→ **Available data**
□ □ □

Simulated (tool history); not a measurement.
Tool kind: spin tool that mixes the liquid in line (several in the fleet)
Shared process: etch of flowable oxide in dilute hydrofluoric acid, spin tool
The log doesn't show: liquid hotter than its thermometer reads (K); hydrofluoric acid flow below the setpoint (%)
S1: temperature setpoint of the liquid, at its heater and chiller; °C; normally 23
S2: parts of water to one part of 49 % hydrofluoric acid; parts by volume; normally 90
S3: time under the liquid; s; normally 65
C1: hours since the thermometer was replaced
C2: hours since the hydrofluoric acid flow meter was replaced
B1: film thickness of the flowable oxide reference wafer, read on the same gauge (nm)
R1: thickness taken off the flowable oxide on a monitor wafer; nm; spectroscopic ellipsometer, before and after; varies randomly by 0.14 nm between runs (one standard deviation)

□ □ □

Transcribe each line of the listing above precisely as it appears.

Simulated (tool history); not a measurement.
Tool kind: spin tool that mixes the liquid in line (several in the fleet)
Shared process: etch of flowable oxide in dilute hydrofluoric acid, spin tool
The log doesn't show: liquid hotter than its thermometer reads (K); hydrofluoric acid flow below the setpoint (%)
S1: temperature setpoint of the liquid, at its heater and chiller; °C; normally 23
S2: parts of water to one part of 49 % hydrofluoric acid; parts by volume; normally 90
S3: time under the liquid; s; normally 65
C1: hours since the thermometer was replaced
C2: hours since the hydrofluoric acid flow meter was replaced
B1: film thickness of the flowable oxide reference wafer, read on the same gauge (nm)
R1: thickness taken off the flowable oxide on a monitor wafer; nm; spectroscopic ellipsometer, before and after; varies randomly by 0.14 nm between runs (one standard deviation)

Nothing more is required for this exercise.